━━━━━━━━━━━━━━━━

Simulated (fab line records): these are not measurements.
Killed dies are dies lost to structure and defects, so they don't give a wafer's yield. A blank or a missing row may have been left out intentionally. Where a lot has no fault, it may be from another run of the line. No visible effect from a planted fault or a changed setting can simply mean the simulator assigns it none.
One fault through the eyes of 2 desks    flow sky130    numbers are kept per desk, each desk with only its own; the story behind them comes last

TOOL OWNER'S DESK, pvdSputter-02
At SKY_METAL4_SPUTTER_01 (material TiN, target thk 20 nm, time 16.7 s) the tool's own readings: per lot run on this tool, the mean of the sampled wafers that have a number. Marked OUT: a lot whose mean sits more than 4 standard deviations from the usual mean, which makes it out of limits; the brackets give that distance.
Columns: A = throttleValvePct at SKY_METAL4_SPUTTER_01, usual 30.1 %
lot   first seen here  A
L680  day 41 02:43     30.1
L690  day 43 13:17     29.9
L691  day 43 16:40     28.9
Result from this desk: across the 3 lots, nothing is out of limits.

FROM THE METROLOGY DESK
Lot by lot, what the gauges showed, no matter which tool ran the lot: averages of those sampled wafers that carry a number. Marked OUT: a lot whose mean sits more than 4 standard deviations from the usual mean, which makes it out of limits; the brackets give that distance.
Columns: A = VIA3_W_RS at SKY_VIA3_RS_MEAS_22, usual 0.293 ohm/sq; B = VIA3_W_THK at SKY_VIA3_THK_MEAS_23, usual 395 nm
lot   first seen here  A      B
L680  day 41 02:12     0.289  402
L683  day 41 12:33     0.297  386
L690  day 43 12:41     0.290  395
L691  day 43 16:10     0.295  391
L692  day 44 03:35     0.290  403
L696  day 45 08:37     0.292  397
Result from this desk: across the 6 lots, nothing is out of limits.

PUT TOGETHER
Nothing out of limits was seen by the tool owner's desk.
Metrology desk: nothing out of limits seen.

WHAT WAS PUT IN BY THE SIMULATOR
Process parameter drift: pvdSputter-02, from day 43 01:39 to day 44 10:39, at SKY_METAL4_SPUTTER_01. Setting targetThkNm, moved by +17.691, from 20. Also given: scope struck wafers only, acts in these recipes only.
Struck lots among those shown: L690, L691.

━━━━━━━━━━━━━━━━

Please output the lines of the listing above that fall in the stretch from the one with "PUT TOGETHER" through the one with "Process parameter drift: pvdSputter-02, from", exactly and only those.

ANSWER BOX
PUT TOGETHER
Nothing out of limits was seen by the tool owner's desk.
Metrology desk: nothing out of limits seen.

WHAT WAS PUT IN BY THE SIMULATOR
Process parameter drift: pvdSputter-02, from day 43 01:39 to day 44 10:39, at SKY_METAL4_SPUTTER_01. Setting targetThkNm, moved by +17.691, from 20. Also given: scope struck wafers only, acts in these recipes only.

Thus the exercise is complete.